* WORK ORDER:
Write the listing below out again exactly, though only as far as the line with "changed in it.", which is included.

* GIVEN DATA:

== == ==

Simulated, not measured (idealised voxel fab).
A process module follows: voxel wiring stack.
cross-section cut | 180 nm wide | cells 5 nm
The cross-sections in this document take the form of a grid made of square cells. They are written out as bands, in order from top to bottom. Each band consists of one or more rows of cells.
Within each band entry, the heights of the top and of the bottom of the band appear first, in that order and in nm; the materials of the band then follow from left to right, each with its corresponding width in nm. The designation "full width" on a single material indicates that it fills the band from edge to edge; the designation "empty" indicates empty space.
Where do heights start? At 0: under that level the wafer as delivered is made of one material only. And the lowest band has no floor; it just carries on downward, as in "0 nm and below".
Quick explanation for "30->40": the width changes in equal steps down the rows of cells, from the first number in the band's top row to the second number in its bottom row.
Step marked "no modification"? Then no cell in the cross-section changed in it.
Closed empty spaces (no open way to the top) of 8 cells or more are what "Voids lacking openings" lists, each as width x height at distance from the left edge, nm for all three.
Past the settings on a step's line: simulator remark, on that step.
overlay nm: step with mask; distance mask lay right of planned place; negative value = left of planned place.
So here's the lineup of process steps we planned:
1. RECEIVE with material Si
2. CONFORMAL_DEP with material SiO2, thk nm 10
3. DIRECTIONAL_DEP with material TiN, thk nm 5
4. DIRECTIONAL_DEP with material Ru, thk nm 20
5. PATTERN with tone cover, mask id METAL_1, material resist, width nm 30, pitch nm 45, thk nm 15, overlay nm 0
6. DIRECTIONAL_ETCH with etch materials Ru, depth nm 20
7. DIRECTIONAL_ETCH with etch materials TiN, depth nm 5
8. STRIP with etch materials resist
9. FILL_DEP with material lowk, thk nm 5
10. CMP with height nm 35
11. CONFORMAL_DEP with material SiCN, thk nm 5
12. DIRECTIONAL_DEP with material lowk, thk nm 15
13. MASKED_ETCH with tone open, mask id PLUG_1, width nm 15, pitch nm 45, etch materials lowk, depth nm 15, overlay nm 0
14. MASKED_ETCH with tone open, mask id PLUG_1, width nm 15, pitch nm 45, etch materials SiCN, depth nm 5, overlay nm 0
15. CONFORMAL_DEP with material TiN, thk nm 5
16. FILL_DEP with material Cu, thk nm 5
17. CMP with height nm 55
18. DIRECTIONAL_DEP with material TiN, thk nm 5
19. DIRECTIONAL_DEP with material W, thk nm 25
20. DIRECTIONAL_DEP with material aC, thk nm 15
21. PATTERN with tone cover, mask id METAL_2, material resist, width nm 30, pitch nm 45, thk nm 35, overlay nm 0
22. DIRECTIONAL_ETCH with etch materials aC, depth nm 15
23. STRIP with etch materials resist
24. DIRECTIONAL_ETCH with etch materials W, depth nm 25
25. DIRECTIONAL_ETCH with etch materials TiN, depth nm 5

== == ==

* PROBLEM SOLUTION:
Simulated, not measured (idealised voxel fab).
A process module follows: voxel wiring stack.
cross-section cut | 180 nm wide | cells 5 nm
The cross-sections in this document take the form of a grid made of square cells. They are written out as bands, in order from top to bottom. Each band consists of one or more rows of cells.
Within each band entry, the heights of the top and of the bottom of the band appear first, in that order and in nm; the materials of the band then follow from left to right, each with its corresponding width in nm. The designation "full width" on a single material indicates that it fills the band from edge to edge; the designation "empty" indicates empty space.
Where do heights start? At 0: under that level the wafer as delivered is made of one material only. And the lowest band has no floor; it just carries on downward, as in "0 nm and below".
Quick explanation for "30->40": the width changes in equal steps down the rows of cells, from the first number in the band's top row to the second number in its bottom row.
Step marked "no modification"? Then no cell in the cross-section changed in it.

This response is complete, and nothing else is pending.